▶ _Data supplied_
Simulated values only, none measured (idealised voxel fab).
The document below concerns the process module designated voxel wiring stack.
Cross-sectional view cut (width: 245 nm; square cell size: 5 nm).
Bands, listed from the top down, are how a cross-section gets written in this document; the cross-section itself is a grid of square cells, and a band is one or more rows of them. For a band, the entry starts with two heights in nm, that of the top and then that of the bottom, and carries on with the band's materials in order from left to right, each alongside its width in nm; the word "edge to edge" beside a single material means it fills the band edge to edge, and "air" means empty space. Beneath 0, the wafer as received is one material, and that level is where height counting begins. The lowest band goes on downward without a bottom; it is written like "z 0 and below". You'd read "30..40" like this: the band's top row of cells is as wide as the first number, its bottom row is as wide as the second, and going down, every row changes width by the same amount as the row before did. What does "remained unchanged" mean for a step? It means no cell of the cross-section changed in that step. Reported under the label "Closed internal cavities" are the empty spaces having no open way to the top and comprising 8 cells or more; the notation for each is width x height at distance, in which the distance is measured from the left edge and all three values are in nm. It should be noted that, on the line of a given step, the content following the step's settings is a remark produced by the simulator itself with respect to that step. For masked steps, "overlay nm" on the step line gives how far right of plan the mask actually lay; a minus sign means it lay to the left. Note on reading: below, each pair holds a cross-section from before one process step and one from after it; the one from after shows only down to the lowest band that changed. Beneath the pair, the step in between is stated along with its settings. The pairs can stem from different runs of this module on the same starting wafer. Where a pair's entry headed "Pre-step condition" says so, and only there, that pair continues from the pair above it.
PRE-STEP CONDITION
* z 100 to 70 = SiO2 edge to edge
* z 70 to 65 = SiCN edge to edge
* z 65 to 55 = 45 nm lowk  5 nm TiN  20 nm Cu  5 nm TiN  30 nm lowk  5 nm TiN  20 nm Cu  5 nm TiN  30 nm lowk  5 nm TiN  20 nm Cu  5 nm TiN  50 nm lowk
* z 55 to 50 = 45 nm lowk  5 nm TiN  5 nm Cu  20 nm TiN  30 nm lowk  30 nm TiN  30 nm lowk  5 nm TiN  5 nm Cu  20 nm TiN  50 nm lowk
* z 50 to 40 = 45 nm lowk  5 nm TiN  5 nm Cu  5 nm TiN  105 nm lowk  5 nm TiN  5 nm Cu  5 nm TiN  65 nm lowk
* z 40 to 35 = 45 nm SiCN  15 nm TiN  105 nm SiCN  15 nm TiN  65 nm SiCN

▶ _Task item_
Reproduce the listing above exactly, but only from its first line through the line holding "Cross-sectional view cut"; both of those lines are included.

▶ _Result_
Simulated values only, none measured (idealised voxel fab).
The document below concerns the process module designated voxel wiring stack.
Cross-sectional view cut (width: 245 nm; square cell size: 5 nm).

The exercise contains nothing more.